WORK REQUEST:
Word for word, retype each record shown below.

DATA TO EXAMINE:
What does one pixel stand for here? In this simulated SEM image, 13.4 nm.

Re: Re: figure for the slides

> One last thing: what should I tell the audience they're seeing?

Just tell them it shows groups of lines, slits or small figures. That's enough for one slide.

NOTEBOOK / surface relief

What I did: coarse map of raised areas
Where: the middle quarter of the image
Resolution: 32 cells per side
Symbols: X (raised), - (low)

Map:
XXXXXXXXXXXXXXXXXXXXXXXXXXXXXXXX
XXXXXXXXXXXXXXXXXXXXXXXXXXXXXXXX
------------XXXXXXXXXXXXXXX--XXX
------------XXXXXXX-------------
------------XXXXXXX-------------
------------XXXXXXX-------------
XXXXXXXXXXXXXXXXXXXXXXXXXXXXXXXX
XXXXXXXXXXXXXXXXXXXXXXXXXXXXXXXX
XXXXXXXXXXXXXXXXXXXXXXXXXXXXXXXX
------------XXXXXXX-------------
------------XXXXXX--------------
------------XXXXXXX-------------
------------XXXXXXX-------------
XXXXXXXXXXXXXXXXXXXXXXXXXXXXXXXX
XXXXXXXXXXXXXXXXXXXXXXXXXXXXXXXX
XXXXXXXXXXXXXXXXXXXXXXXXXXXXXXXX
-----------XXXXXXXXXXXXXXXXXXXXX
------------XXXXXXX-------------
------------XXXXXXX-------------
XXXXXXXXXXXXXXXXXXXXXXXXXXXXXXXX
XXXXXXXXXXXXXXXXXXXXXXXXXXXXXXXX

RESPONSE AREA:
What does one pixel stand for here? In this simulated SEM image, 13.4 nm.

Re: Re: figure for the slides

> One last thing: what should I tell the audience they're seeing?

Just tell them it shows groups of lines, slits or small figures. That's enough for one slide.

NOTEBOOK / surface relief

What I did: coarse map of raised areas
Where: the middle quarter of the image
Resolution: 32 cells per side
Symbols: X (raised), - (low)

Map:
XXXXXXXXXXXXXXXXXXXXXXXXXXXXXXXX
XXXXXXXXXXXXXXXXXXXXXXXXXXXXXXXX
------------XXXXXXXXXXXXXXX--XXX
------------XXXXXXX-------------
------------XXXXXXX-------------
------------XXXXXXX-------------
XXXXXXXXXXXXXXXXXXXXXXXXXXXXXXXX
XXXXXXXXXXXXXXXXXXXXXXXXXXXXXXXX
XXXXXXXXXXXXXXXXXXXXXXXXXXXXXXXX
------------XXXXXXX-------------
------------XXXXXX--------------
------------XXXXXXX-------------
------------XXXXXXX-------------
XXXXXXXXXXXXXXXXXXXXXXXXXXXXXXXX
XXXXXXXXXXXXXXXXXXXXXXXXXXXXXXXX
XXXXXXXXXXXXXXXXXXXXXXXXXXXXXXXX
-----------XXXXXXXXXXXXXXXXXXXXX
------------XXXXXXX-------------
------------XXXXXXX-------------
XXXXXXXXXXXXXXXXXXXXXXXXXXXXXXXX
XXXXXXXXXXXXXXXXXXXXXXXXXXXXXXXX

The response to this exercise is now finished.